• Task item: Repeat, exactly and completely, the entries shown underneath.

[[ Provided records open ]]

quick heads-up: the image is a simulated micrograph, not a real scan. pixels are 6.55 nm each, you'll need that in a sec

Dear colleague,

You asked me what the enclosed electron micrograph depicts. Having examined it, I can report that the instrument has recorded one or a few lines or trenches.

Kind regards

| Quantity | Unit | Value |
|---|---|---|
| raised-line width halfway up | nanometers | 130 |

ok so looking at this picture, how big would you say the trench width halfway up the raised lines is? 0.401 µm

[[ Provided records closed ]]

• Response box:
quick heads-up: the image is a simulated micrograph, not a real scan. pixels are 6.55 nm each, you'll need that in a sec

Dear colleague,

You asked me what the enclosed electron micrograph depicts. Having examined it, I can report that the instrument has recorded one or a few lines or trenches.

Kind regards

| Quantity | Unit | Value |
|---|---|---|
| raised-line width halfway up | nanometers | 130 |

ok so looking at this picture, how big would you say the trench width halfway up the raised lines is? 0.401 µm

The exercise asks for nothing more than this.